Segment Start: Records shown

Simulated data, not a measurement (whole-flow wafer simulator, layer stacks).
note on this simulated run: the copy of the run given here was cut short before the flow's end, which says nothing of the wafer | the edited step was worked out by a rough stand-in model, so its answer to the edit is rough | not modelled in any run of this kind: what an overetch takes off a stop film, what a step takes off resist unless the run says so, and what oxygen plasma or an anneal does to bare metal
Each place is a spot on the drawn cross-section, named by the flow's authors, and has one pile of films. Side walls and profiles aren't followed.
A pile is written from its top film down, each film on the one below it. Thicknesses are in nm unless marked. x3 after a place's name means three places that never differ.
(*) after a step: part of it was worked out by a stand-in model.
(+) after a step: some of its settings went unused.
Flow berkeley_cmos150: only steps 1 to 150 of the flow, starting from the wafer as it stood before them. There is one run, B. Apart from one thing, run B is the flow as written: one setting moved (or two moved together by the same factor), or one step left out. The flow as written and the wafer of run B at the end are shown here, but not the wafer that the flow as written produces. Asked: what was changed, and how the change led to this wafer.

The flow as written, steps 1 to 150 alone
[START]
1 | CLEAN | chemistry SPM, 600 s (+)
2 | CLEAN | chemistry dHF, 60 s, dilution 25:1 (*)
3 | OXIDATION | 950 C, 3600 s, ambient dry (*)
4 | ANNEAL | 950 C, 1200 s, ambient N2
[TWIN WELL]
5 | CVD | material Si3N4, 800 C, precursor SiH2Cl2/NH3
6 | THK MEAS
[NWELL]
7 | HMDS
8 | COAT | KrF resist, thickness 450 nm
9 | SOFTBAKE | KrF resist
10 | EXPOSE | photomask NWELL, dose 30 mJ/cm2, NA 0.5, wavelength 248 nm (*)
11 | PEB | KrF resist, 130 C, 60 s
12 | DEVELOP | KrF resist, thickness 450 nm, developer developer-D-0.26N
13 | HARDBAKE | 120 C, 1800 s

Segment End: Records shown

* **Work item**
Quote the data above from the line containing "8 | COAT | KrF resist, thickness 450 nm" to the line containing "12 | DEVELOP", inclusive, and stop.

* **Expected answer**
8 | COAT | KrF resist, thickness 450 nm
9 | SOFTBAKE | KrF resist
10 | EXPOSE | photomask NWELL, dose 30 mJ/cm2, NA 0.5, wavelength 248 nm (*)
11 | PEB | KrF resist, 130 C, 60 s
12 | DEVELOP | KrF resist, thickness 450 nm, developer developer-D-0.26N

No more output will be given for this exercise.